Required action:
Below are the records. Retype exactly the lines between the lines holding "after a step's" and "2 op CONFORMAL_DEP | material SiN | thk nm 5", inclusive.

Data to examine:
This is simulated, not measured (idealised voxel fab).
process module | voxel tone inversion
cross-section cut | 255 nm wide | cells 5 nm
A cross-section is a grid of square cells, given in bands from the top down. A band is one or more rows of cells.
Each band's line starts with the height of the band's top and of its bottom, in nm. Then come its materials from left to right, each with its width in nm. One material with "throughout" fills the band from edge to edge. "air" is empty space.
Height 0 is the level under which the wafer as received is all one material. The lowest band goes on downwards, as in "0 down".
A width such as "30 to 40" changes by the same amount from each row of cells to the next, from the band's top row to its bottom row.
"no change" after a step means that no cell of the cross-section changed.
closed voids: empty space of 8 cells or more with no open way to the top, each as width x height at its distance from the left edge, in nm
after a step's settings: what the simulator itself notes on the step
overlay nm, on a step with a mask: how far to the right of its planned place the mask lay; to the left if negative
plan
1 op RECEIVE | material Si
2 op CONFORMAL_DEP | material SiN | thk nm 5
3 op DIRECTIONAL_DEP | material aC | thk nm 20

Task response:
after a step's settings: what the simulator itself notes on the step
overlay nm, on a step with a mask: how far to the right of its planned place the mask lay; to the left if negative
plan
1 op RECEIVE | material Si
2 op CONFORMAL_DEP | material SiN | thk nm 5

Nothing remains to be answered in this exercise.